################

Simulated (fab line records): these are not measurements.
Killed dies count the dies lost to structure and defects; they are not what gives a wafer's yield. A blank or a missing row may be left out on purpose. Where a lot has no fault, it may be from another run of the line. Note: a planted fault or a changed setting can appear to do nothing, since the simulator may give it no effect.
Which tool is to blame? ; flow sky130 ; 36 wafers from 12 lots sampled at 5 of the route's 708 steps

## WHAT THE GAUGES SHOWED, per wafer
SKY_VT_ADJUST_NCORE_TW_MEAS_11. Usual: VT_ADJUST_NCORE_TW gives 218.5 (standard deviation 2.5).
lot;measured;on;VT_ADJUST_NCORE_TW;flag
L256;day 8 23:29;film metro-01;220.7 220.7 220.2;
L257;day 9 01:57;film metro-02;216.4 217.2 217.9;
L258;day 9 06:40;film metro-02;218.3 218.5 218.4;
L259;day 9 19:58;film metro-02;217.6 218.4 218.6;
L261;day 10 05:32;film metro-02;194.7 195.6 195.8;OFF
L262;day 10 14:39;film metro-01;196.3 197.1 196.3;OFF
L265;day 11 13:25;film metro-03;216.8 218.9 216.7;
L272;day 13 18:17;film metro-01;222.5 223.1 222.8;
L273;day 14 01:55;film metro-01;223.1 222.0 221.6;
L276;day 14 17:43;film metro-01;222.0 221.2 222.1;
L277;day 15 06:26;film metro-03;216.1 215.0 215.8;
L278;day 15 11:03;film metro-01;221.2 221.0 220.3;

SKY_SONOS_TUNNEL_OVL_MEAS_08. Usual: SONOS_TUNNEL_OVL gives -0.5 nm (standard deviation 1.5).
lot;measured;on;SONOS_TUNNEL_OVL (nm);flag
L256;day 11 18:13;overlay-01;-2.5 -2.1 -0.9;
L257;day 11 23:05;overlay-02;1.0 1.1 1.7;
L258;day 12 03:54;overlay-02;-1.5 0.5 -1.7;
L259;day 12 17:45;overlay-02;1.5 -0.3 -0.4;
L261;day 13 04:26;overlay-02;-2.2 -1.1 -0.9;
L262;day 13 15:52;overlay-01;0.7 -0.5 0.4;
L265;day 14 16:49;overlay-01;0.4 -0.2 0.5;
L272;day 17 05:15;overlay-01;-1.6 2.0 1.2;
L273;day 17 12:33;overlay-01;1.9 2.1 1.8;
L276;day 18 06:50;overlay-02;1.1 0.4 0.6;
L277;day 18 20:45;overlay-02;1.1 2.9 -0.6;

################

Assigned task
Starting with the line that holds "L258;day 9 06:40;film" and ending with the line that holds "SKY_SONOS_TUNNEL_OVL_MEAS_08. Usual: SONOS_TUNNEL_OVL", retype every line in the data above exactly, and nothing else.

Task solution
L258;day 9 06:40;film metro-02;218.3 218.5 218.4;
L259;day 9 19:58;film metro-02;217.6 218.4 218.6;
L261;day 10 05:32;film metro-02;194.7 195.6 195.8;OFF
L262;day 10 14:39;film metro-01;196.3 197.1 196.3;OFF
L265;day 11 13:25;film metro-03;216.8 218.9 216.7;
L272;day 13 18:17;film metro-01;222.5 223.1 222.8;
L273;day 14 01:55;film metro-01;223.1 222.0 221.6;
L276;day 14 17:43;film metro-01;222.0 221.2 222.1;
L277;day 15 06:26;film metro-03;216.1 215.0 215.8;
L278;day 15 11:03;film metro-01;221.2 221.0 220.3;

SKY_SONOS_TUNNEL_OVL_MEAS_08. Usual: SONOS_TUNNEL_OVL gives -0.5 nm (standard deviation 1.5).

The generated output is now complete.